==== SUPPLIED MATERIAL ====
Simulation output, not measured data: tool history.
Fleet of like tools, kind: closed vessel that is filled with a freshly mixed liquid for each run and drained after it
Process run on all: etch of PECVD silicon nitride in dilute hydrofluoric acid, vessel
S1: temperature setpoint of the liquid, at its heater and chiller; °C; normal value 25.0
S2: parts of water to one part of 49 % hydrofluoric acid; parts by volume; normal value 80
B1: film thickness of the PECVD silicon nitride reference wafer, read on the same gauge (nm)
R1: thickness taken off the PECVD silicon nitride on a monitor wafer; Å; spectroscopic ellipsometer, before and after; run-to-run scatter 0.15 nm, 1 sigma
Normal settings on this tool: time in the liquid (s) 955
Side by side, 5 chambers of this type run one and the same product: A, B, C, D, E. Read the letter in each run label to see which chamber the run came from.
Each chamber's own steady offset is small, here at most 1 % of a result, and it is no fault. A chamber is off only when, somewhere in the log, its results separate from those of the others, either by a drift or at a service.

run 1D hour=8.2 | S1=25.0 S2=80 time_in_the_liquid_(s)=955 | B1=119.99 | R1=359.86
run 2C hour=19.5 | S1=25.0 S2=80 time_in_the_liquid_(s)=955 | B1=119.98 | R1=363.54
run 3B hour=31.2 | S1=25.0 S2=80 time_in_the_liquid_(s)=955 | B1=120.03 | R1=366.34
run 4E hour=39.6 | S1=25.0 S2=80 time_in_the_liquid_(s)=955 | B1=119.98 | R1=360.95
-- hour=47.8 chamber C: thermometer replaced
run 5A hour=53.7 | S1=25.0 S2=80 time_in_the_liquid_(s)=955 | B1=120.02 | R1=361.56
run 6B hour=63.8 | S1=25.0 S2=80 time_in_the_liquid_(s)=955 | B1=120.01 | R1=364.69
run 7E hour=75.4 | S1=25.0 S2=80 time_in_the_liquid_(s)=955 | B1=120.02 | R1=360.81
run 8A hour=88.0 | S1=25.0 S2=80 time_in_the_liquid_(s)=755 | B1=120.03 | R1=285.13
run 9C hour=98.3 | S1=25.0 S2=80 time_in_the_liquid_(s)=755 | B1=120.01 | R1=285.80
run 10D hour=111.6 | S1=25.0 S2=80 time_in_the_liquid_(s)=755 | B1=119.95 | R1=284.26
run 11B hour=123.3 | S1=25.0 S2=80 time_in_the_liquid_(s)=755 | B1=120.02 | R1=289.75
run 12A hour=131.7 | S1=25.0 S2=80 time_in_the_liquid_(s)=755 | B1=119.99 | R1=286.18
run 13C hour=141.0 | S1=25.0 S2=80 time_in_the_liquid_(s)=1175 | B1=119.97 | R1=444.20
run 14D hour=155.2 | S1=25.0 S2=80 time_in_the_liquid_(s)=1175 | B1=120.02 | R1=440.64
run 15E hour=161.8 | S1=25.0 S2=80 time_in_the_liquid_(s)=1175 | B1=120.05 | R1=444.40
====

## ACTION ITEM
Going down the listing above, begin printing at the line with "R1: thickness taken" and finish with the line with "run 14D hour=155.2", exactly as they appear.

## YOUR RESPONSE
R1: thickness taken off the PECVD silicon nitride on a monitor wafer; Å; spectroscopic ellipsometer, before and after; run-to-run scatter 0.15 nm, 1 sigma
Normal settings on this tool: time in the liquid (s) 955
Side by side, 5 chambers of this type run one and the same product: A, B, C, D, E. Read the letter in each run label to see which chamber the run came from.
Each chamber's own steady offset is small, here at most 1 % of a result, and it is no fault. A chamber is off only when, somewhere in the log, its results separate from those of the others, either by a drift or at a service.

run 1D hour=8.2 | S1=25.0 S2=80 time_in_the_liquid_(s)=955 | B1=119.99 | R1=359.86
run 2C hour=19.5 | S1=25.0 S2=80 time_in_the_liquid_(s)=955 | B1=119.98 | R1=363.54
run 3B hour=31.2 | S1=25.0 S2=80 time_in_the_liquid_(s)=955 | B1=120.03 | R1=366.34
run 4E hour=39.6 | S1=25.0 S2=80 time_in_the_liquid_(s)=955 | B1=119.98 | R1=360.95
-- hour=47.8 chamber C: thermometer replaced
run 5A hour=53.7 | S1=25.0 S2=80 time_in_the_liquid_(s)=955 | B1=120.02 | R1=361.56
run 6B hour=63.8 | S1=25.0 S2=80 time_in_the_liquid_(s)=955 | B1=120.01 | R1=364.69
run 7E hour=75.4 | S1=25.0 S2=80 time_in_the_liquid_(s)=955 | B1=120.02 | R1=360.81
run 8A hour=88.0 | S1=25.0 S2=80 time_in_the_liquid_(s)=755 | B1=120.03 | R1=285.13
run 9C hour=98.3 | S1=25.0 S2=80 time_in_the_liquid_(s)=755 | B1=120.01 | R1=285.80
run 10D hour=111.6 | S1=25.0 S2=80 time_in_the_liquid_(s)=755 | B1=119.95 | R1=284.26
run 11B hour=123.3 | S1=25.0 S2=80 time_in_the_liquid_(s)=755 | B1=120.02 | R1=289.75
run 12A hour=131.7 | S1=25.0 S2=80 time_in_the_liquid_(s)=755 | B1=119.99 | R1=286.18
run 13C hour=141.0 | S1=25.0 S2=80 time_in_the_liquid_(s)=1175 | B1=119.97 | R1=444.20
run 14D hour=155.2 | S1=25.0 S2=80 time_in_the_liquid_(s)=1175 | B1=120.02 | R1=440.64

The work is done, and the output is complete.